# # # # # # #
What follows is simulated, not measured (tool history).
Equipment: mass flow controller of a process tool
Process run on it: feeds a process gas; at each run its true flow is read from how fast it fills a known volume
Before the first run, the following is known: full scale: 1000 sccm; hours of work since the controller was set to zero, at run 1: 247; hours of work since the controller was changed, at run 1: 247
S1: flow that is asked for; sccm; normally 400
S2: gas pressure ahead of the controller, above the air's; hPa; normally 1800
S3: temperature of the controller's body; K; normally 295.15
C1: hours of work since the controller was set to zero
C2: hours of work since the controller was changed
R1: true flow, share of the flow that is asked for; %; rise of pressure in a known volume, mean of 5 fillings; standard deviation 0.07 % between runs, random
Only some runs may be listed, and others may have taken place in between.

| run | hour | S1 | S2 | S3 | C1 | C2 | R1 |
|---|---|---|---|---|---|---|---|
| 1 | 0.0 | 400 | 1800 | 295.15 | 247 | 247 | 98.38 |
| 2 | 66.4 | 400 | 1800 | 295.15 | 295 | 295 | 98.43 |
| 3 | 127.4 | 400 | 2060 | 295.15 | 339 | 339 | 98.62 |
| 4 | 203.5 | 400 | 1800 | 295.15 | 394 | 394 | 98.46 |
# # # # # # #

### [Requirement]
Out of the data above, transcribe exactly and only the lines starting with the line that has "Process run on" and going on through the line that has "339 | 98.62 |", both included.

### [Exercise result]
Process run on it: feeds a process gas; at each run its true flow is read from how fast it fills a known volume
Before the first run, the following is known: full scale: 1000 sccm; hours of work since the controller was set to zero, at run 1: 247; hours of work since the controller was changed, at run 1: 247
S1: flow that is asked for; sccm; normally 400
S2: gas pressure ahead of the controller, above the air's; hPa; normally 1800
S3: temperature of the controller's body; K; normally 295.15
C1: hours of work since the controller was set to zero
C2: hours of work since the controller was changed
R1: true flow, share of the flow that is asked for; %; rise of pressure in a known volume, mean of 5 fillings; standard deviation 0.07 % between runs, random
Only some runs may be listed, and others may have taken place in between.

| run | hour | S1 | S2 | S3 | C1 | C2 | R1 |
|---|---|---|---|---|---|---|---|
| 1 | 0.0 | 400 | 1800 | 295.15 | 247 | 247 | 98.38 |
| 2 | 66.4 | 400 | 1800 | 295.15 | 295 | 295 | 98.43 |
| 3 | 127.4 | 400 | 2060 | 295.15 | 339 | 339 | 98.62 |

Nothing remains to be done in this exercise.